- DATASET ENTRIES
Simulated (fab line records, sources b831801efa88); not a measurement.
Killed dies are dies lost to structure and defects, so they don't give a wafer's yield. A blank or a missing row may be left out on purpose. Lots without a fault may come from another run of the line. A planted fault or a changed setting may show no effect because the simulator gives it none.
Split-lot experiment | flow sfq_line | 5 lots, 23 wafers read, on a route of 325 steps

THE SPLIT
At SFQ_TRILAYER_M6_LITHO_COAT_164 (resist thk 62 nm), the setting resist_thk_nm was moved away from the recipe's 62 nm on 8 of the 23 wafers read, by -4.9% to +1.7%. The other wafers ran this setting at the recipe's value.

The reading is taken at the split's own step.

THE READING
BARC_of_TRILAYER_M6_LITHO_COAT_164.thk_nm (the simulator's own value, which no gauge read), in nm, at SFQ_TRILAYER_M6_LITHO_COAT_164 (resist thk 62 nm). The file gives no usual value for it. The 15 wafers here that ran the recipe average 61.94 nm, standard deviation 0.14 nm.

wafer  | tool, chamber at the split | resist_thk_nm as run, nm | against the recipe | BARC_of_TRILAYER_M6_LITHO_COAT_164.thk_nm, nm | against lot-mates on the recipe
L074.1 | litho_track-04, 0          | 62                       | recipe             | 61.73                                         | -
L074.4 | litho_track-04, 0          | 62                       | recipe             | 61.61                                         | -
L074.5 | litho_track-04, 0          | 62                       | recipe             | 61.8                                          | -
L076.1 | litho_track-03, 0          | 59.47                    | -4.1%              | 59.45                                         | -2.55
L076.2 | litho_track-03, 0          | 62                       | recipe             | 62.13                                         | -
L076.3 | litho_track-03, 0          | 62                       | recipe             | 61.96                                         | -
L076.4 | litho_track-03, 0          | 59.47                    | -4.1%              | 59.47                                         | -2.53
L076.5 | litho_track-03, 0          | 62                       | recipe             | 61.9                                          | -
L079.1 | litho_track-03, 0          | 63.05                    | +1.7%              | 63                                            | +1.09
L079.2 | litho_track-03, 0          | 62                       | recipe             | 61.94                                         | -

- REQUIRED ACTION
Take exactly the lines from the one containing "L074.5 | litho_track-04, 0" through the one containing "L076.1 | litho_track-03, 0" in the data above, and output them with nothing added.

- ANSWER SECTION
L074.5 | litho_track-04, 0          | 62                       | recipe             | 61.8                                          | -
L076.1 | litho_track-03, 0          | 59.47                    | -4.1%              | 59.45                                         | -2.55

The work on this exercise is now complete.